_Required action_: Start at the line with "S4: time under the liquid; s" in the records below, stop at the line with "R1: thickness taken", and return every line in that span exactly, the two end lines included.

_Extracted data_:
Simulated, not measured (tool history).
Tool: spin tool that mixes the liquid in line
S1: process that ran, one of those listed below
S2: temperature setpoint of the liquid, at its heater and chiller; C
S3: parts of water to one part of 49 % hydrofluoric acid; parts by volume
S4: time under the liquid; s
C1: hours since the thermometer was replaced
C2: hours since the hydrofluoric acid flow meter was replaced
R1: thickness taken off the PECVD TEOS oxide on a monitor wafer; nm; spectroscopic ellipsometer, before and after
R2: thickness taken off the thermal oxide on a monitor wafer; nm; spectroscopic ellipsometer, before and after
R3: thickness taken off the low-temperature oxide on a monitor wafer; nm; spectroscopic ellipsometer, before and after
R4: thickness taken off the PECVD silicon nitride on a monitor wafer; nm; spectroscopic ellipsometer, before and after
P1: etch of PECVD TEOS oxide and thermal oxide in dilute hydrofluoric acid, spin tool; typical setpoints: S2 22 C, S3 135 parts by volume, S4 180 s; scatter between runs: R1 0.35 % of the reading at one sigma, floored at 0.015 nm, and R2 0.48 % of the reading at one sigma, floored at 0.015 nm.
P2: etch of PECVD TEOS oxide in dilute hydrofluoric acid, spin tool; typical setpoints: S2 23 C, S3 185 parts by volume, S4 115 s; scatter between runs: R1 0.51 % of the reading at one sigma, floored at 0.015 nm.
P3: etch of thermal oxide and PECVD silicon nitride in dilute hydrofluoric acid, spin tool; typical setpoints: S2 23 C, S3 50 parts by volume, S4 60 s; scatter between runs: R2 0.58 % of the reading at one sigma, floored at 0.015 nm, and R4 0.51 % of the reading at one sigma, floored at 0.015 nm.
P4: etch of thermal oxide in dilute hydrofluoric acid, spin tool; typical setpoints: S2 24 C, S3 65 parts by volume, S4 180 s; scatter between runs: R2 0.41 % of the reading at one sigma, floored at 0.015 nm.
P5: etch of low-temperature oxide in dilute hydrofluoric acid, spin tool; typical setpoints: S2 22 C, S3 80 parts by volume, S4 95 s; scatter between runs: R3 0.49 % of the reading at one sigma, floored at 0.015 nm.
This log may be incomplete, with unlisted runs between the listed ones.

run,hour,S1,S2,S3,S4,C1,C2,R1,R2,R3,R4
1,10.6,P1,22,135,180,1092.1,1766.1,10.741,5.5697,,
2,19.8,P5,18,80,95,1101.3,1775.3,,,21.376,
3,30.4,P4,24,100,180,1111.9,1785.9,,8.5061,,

_Task solution_:
S4: time under the liquid; s
C1: hours since the thermometer was replaced
C2: hours since the hydrofluoric acid flow meter was replaced
R1: thickness taken off the PECVD TEOS oxide on a monitor wafer; nm; spectroscopic ellipsometer, before and after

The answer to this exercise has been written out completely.